Source material
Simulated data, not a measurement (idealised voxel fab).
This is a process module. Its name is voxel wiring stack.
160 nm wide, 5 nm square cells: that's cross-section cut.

Activity
Your answer must be the lines from the first line of the records through the line containing "This is a process", copied exactly.

Problem solution
Simulated data, not a measurement (idealised voxel fab).
This is a process module. Its name is voxel wiring stack.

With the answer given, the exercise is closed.